Work item: Repeat exactly the lines of the listing below, please, starting with the first and ending with the line containing "For reference, the"; leave out the rest.

Given information:
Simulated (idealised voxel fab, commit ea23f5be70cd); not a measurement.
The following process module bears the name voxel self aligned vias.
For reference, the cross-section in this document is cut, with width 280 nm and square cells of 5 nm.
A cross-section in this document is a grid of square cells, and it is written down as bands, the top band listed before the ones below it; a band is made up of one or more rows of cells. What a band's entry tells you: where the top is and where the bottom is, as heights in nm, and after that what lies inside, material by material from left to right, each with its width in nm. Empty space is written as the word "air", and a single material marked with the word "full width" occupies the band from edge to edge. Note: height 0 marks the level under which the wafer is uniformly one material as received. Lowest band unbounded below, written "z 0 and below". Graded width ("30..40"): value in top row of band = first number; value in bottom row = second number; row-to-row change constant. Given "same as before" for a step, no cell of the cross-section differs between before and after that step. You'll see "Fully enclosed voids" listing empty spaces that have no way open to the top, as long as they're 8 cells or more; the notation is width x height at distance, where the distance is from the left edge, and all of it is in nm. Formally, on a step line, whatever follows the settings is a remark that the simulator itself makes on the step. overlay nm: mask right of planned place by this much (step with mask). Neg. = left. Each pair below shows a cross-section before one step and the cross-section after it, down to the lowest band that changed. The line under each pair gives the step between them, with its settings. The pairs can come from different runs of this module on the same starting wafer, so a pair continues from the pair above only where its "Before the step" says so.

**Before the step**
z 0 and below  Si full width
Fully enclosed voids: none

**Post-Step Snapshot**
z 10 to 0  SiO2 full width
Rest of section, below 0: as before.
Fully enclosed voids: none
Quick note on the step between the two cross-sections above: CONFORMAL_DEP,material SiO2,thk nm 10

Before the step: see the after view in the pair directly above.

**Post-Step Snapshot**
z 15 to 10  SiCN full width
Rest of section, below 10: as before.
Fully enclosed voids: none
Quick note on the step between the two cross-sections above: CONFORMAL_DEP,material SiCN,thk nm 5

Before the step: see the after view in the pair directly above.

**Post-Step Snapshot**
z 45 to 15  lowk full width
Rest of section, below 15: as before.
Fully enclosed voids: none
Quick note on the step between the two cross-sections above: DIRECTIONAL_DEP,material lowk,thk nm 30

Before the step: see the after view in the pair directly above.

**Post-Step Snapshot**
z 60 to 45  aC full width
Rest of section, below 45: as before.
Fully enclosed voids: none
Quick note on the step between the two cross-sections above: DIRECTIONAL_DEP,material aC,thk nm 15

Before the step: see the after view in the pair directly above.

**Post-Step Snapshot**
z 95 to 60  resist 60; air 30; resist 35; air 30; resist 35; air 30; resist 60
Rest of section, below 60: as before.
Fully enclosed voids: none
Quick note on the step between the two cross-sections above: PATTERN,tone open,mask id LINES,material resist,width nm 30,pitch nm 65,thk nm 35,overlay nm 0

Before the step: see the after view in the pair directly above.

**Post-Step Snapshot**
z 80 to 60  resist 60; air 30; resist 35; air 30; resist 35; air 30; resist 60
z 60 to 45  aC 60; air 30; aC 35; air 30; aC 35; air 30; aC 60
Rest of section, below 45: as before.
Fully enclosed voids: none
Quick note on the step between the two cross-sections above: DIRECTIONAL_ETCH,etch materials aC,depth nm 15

Answer box:
Simulated (idealised voxel fab, commit ea23f5be70cd); not a measurement.
The following process module bears the name voxel self aligned vias.
For reference, the cross-section in this document is cut, with width 280 nm and square cells of 5 nm.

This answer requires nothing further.